Record excerpts:
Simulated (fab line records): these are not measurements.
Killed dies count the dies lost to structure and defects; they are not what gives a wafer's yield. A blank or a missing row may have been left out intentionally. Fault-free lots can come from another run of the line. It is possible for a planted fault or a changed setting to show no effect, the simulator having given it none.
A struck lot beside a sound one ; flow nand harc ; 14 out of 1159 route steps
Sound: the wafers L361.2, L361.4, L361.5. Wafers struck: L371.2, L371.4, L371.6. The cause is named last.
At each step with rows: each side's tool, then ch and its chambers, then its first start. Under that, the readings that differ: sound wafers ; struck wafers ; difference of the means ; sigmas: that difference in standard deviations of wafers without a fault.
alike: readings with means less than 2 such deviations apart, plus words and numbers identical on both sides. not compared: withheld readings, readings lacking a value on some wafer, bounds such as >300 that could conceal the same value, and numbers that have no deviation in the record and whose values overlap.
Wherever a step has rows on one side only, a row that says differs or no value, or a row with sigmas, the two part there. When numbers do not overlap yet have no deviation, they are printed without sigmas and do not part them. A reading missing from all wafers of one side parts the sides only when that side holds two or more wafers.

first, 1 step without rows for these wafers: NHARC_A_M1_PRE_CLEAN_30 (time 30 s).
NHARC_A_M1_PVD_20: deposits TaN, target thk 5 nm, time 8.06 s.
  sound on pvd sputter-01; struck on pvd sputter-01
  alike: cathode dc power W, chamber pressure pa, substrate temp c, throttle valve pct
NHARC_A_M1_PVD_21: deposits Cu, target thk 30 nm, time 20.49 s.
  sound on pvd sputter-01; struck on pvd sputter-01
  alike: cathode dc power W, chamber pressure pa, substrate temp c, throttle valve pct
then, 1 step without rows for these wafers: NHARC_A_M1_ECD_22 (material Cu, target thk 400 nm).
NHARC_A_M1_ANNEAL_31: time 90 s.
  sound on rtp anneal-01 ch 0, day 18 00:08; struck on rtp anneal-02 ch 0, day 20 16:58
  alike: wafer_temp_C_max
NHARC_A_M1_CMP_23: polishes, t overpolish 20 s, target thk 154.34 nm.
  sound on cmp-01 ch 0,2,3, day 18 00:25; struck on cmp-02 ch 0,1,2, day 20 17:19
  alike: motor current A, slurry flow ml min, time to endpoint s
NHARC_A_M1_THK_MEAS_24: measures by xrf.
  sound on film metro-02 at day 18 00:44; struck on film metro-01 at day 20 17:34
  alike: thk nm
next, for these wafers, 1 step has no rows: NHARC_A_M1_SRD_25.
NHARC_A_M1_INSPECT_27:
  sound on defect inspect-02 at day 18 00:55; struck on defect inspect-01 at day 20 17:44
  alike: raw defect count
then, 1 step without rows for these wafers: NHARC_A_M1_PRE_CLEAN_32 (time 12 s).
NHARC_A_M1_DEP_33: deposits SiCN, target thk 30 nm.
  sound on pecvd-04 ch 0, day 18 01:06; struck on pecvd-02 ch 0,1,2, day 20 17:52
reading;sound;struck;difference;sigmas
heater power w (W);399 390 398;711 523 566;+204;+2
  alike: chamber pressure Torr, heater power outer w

Brief: Using the data above, reproduce exactly the lines from the line that contains "sound on cmp-01" through the line that contains "NHARC_A_M1_THK_MEAS_24: measures by xrf.", including both.

Exercise answer:
  sound on cmp-01 ch 0,2,3, day 18 00:25; struck on cmp-02 ch 0,1,2, day 20 17:19
  alike: motor current A, slurry flow ml min, time to endpoint s
NHARC_A_M1_THK_MEAS_24: measures by xrf.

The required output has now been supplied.